Data >>
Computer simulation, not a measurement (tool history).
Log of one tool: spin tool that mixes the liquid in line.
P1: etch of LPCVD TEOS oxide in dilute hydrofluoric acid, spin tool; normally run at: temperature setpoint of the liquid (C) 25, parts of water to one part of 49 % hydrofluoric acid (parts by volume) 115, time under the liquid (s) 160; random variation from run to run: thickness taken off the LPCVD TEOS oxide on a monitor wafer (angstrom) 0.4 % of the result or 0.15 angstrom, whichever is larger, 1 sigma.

Work item >>
Would you output the full listing exactly as it stands?

Exercise result >>
Computer simulation, not a measurement (tool history).
Log of one tool: spin tool that mixes the liquid in line.
P1: etch of LPCVD TEOS oxide in dilute hydrofluoric acid, spin tool; normally run at: temperature setpoint of the liquid (C) 25, parts of water to one part of 49 % hydrofluoric acid (parts by volume) 115, time under the liquid (s) 160; random variation from run to run: thickness taken off the LPCVD TEOS oxide on a monitor wafer (angstrom) 0.4 % of the result or 0.15 angstrom, whichever is larger, 1 sigma.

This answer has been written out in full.